▸ **PROVIDED RECORDS**
▼

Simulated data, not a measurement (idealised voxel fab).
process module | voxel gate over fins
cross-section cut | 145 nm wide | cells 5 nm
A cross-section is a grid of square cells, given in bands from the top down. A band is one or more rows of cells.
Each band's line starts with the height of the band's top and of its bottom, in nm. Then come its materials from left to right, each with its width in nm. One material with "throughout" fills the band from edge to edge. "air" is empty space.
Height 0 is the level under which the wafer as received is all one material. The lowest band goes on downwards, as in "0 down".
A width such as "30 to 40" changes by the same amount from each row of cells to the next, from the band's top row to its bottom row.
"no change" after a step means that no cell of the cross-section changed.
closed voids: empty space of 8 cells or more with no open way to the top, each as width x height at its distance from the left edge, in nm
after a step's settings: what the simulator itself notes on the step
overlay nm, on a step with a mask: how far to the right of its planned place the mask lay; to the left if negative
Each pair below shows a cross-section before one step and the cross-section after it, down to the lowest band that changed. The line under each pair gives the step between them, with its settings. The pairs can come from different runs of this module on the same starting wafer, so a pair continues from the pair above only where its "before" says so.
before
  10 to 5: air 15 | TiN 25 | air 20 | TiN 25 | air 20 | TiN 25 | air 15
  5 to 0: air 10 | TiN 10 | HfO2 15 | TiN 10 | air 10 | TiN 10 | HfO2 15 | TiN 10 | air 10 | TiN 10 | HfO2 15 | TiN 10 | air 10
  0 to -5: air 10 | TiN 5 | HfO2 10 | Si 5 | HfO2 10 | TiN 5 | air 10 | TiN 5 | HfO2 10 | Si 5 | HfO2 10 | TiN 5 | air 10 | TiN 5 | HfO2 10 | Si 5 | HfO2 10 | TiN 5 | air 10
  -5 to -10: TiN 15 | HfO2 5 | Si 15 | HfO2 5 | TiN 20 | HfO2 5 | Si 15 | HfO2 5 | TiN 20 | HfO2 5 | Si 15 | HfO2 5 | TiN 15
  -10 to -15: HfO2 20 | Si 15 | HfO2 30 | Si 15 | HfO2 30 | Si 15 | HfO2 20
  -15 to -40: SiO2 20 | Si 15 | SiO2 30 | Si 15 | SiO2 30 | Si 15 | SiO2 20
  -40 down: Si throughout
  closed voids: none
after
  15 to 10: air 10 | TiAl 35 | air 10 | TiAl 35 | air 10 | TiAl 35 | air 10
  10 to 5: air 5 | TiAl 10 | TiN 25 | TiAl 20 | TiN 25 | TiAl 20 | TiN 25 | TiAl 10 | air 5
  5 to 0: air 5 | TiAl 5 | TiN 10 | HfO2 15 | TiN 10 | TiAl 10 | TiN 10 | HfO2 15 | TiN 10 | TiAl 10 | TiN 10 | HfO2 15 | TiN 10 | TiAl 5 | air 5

▲

▸ **WORK ORDER**
Begin at the line above that has "-40 down: Si throughout" and stop after the line that has "10 to 5: air 5", copying each line exactly and adding nothing else.

▸ **RESULT**
  -40 down: Si throughout
  closed voids: none
after
  15 to 10: air 10 | TiAl 35 | air 10 | TiAl 35 | air 10 | TiAl 35 | air 10
  10 to 5: air 5 | TiAl 10 | TiN 25 | TiAl 20 | TiN 25 | TiAl 20 | TiN 25 | TiAl 10 | air 5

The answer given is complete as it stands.